* ASSIGNED TASK *
Write out the following listing's lines from the one with "40 to 25: air 25 | resist 110 | air 30" to the one with "-5 to -30: air 25 | Si 110 | air 30", exactly, with both included and no others.

Segment Start: RAW DATA

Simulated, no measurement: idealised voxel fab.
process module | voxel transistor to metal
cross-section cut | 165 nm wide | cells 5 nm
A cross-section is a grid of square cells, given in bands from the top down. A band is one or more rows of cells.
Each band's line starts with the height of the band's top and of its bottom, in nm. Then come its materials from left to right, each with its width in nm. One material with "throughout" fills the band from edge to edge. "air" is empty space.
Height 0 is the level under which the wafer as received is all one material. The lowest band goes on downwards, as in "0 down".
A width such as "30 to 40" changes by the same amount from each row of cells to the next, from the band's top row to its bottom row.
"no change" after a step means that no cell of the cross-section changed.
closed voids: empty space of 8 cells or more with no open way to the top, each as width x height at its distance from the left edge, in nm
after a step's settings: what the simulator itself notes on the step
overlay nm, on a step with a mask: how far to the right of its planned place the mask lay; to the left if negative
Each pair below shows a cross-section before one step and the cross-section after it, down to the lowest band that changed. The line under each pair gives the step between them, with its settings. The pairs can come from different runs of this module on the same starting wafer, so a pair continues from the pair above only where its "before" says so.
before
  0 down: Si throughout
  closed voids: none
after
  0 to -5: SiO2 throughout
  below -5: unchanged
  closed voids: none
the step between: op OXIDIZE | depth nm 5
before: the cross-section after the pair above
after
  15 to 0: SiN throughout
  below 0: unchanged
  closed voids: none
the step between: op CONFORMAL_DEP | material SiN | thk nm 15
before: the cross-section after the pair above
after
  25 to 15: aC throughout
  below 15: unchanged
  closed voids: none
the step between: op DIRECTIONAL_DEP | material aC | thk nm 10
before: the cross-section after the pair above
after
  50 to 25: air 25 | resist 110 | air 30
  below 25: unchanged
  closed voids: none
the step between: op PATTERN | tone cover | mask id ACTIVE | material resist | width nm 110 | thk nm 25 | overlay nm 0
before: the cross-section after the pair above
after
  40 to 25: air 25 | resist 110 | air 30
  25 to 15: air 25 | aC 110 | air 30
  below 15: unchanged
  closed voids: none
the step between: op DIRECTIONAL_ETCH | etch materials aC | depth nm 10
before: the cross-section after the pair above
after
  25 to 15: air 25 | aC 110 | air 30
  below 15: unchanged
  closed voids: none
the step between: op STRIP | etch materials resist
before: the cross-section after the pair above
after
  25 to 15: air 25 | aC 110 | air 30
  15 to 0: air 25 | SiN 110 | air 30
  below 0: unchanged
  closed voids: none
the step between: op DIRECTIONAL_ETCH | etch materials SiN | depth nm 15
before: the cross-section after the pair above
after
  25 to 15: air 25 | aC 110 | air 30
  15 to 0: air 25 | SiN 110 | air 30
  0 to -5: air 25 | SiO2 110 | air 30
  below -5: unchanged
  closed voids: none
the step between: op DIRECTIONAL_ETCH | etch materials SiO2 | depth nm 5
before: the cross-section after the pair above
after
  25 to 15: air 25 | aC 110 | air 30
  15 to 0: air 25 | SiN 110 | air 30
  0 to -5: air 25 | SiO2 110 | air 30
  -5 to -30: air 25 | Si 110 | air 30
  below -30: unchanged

Segment End: RAW DATA

* RESULT *
  40 to 25: air 25 | resist 110 | air 30
  25 to 15: air 25 | aC 110 | air 30
  below 15: unchanged
  closed voids: none
the step between: op DIRECTIONAL_ETCH | etch materials aC | depth nm 10
before: the cross-section after the pair above
after
  25 to 15: air 25 | aC 110 | air 30
  below 15: unchanged
  closed voids: none
the step between: op STRIP | etch materials resist
before: the cross-section after the pair above
after
  25 to 15: air 25 | aC 110 | air 30
  15 to 0: air 25 | SiN 110 | air 30
  below 0: unchanged
  closed voids: none
the step between: op DIRECTIONAL_ETCH | etch materials SiN | depth nm 15
before: the cross-section after the pair above
after
  25 to 15: air 25 | aC 110 | air 30
  15 to 0: air 25 | SiN 110 | air 30
  0 to -5: air 25 | SiO2 110 | air 30
  below -5: unchanged
  closed voids: none
the step between: op DIRECTIONAL_ETCH | etch materials SiO2 | depth nm 5
before: the cross-section after the pair above
after
  25 to 15: air 25 | aC 110 | air 30
  15 to 0: air 25 | SiN 110 | air 30
  0 to -5: air 25 | SiO2 110 | air 30
  -5 to -30: air 25 | Si 110 | air 30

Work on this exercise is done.